►
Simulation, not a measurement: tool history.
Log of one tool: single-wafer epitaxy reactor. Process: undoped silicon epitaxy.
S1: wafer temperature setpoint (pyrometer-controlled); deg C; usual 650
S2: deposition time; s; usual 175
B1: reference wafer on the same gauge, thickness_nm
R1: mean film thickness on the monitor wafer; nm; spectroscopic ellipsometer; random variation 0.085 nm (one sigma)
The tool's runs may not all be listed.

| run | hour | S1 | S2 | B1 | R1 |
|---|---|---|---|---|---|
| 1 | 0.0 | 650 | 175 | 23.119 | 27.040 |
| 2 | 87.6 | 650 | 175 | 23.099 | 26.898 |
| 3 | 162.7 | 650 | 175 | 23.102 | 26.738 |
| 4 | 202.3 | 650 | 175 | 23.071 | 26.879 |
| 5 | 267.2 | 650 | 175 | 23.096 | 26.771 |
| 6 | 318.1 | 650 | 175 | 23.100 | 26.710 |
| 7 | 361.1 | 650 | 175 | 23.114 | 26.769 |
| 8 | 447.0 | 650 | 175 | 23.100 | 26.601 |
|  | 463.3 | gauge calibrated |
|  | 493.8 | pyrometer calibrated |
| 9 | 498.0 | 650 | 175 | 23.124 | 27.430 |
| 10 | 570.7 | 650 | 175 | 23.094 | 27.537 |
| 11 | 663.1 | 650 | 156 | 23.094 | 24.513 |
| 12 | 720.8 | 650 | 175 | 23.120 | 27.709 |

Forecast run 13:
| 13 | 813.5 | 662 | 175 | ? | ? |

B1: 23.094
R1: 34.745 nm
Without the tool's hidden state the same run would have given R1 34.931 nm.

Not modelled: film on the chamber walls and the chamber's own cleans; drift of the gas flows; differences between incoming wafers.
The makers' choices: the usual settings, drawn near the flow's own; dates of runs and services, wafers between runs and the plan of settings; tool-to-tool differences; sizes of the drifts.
◄

#### ASSIGNED TASK
Set down only the lines above that fall between the line holding "23.094 | 27.537 |" and the line holding "Without the tool's", inclusive, keeping each exact.

#### TASK SOLUTION
| 10 | 570.7 | 650 | 175 | 23.094 | 27.537 |
| 11 | 663.1 | 650 | 156 | 23.094 | 24.513 |
| 12 | 720.8 | 650 | 175 | 23.120 | 27.709 |

Forecast run 13:
| 13 | 813.5 | 662 | 175 | ? | ? |

B1: 23.094
R1: 34.745 nm
Without the tool's hidden state the same run would have given R1 34.931 nm.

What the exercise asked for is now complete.